| Data extracts |
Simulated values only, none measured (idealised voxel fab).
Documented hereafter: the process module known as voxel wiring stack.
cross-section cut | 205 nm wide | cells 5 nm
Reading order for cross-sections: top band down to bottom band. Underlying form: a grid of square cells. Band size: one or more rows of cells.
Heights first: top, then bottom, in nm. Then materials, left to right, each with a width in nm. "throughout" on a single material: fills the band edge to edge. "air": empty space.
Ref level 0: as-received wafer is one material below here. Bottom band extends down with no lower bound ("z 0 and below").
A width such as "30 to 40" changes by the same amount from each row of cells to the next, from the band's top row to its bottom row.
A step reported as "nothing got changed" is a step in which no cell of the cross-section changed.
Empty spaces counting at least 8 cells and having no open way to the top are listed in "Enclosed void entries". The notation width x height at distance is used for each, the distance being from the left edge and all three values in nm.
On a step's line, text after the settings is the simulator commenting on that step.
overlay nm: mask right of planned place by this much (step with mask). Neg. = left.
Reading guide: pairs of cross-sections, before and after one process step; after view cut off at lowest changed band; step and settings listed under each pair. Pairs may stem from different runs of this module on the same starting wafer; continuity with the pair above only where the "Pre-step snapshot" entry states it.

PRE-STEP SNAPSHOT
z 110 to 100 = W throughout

| Task item |
A complete and exact transcription of the material is required.

| Task response |
Simulated values only, none measured (idealised voxel fab).
Documented hereafter: the process module known as voxel wiring stack.
cross-section cut | 205 nm wide | cells 5 nm
Reading order for cross-sections: top band down to bottom band. Underlying form: a grid of square cells. Band size: one or more rows of cells.
Heights first: top, then bottom, in nm. Then materials, left to right, each with a width in nm. "throughout" on a single material: fills the band edge to edge. "air": empty space.
Ref level 0: as-received wafer is one material below here. Bottom band extends down with no lower bound ("z 0 and below").
A width such as "30 to 40" changes by the same amount from each row of cells to the next, from the band's top row to its bottom row.
A step reported as "nothing got changed" is a step in which no cell of the cross-section changed.
Empty spaces counting at least 8 cells and having no open way to the top are listed in "Enclosed void entries". The notation width x height at distance is used for each, the distance being from the left edge and all three values in nm.
On a step's line, text after the settings is the simulator commenting on that step.
overlay nm: mask right of planned place by this much (step with mask). Neg. = left.
Reading guide: pairs of cross-sections, before and after one process step; after view cut off at lowest changed band; step and settings listed under each pair. Pairs may stem from different runs of this module on the same starting wafer; continuity with the pair above only where the "Pre-step snapshot" entry states it.

PRE-STEP SNAPSHOT
z 110 to 100 = W throughout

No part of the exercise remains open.